DATASET RECORDS |
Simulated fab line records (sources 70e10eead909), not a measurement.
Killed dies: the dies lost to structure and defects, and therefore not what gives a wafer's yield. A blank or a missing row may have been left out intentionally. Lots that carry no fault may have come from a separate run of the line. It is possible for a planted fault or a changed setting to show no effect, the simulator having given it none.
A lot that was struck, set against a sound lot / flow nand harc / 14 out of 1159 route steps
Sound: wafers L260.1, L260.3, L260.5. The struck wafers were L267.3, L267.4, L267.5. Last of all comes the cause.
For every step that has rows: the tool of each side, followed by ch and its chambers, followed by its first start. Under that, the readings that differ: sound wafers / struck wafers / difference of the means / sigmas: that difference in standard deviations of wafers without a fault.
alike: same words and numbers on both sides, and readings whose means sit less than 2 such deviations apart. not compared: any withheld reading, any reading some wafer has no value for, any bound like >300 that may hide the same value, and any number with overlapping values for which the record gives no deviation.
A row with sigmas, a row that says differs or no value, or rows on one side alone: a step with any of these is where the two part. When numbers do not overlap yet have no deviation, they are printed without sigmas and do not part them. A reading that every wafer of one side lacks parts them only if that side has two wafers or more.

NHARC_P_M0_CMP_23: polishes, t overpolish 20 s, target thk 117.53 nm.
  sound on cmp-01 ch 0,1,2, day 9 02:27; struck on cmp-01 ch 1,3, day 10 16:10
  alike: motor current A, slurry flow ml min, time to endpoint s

ACTIVITY | Your answer consists solely of the lines from the top of the records above through the line that contains "A row with sigmas, a", each echoed exactly.

EXERCISE SOLUTION |
Simulated fab line records (sources 70e10eead909), not a measurement.
Killed dies: the dies lost to structure and defects, and therefore not what gives a wafer's yield. A blank or a missing row may have been left out intentionally. Lots that carry no fault may have come from a separate run of the line. It is possible for a planted fault or a changed setting to show no effect, the simulator having given it none.
A lot that was struck, set against a sound lot / flow nand harc / 14 out of 1159 route steps
Sound: wafers L260.1, L260.3, L260.5. The struck wafers were L267.3, L267.4, L267.5. Last of all comes the cause.
For every step that has rows: the tool of each side, followed by ch and its chambers, followed by its first start. Under that, the readings that differ: sound wafers / struck wafers / difference of the means / sigmas: that difference in standard deviations of wafers without a fault.
alike: same words and numbers on both sides, and readings whose means sit less than 2 such deviations apart. not compared: any withheld reading, any reading some wafer has no value for, any bound like >300 that may hide the same value, and any number with overlapping values for which the record gives no deviation.
A row with sigmas, a row that says differs or no value, or rows on one side alone: a step with any of these is where the two part. When numbers do not overlap yet have no deviation, they are printed without sigmas and do not part them. A reading that every wafer of one side lacks parts them only if that side has two wafers or more.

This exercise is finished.